——

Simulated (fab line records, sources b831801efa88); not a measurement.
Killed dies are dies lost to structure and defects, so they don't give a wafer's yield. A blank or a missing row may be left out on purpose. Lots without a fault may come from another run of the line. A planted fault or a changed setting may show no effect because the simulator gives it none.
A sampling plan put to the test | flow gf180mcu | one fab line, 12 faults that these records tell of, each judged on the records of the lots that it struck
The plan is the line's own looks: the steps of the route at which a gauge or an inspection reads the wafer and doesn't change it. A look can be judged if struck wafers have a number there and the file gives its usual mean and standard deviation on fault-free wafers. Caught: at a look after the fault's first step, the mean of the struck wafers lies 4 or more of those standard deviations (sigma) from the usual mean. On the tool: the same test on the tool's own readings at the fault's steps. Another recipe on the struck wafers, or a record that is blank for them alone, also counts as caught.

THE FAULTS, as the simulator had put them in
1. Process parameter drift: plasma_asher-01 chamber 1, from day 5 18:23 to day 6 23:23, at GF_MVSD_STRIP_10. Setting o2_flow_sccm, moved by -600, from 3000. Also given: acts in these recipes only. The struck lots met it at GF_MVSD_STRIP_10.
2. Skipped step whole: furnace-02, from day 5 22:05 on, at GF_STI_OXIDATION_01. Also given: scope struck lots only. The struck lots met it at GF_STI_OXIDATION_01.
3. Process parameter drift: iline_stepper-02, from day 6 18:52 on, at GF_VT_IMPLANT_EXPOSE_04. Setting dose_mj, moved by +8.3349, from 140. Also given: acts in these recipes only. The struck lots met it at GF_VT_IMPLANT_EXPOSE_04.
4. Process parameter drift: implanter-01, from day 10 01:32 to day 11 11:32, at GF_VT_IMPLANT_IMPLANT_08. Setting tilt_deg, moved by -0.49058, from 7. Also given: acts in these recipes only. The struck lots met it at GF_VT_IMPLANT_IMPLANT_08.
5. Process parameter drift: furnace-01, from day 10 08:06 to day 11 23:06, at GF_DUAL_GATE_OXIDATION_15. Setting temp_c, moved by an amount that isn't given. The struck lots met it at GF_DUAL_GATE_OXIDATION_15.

——

## Assigned task
Output exactly the leading lines of the data, up to and including the line marked by "Killed dies are".

## Exercise result
Simulated (fab line records, sources b831801efa88); not a measurement.
Killed dies are dies lost to structure and defects, so they don't give a wafer's yield. A blank or a missing row may be left out on purpose. Lots without a fault may come from another run of the line. A planted fault or a changed setting may show no effect because the simulator gives it none.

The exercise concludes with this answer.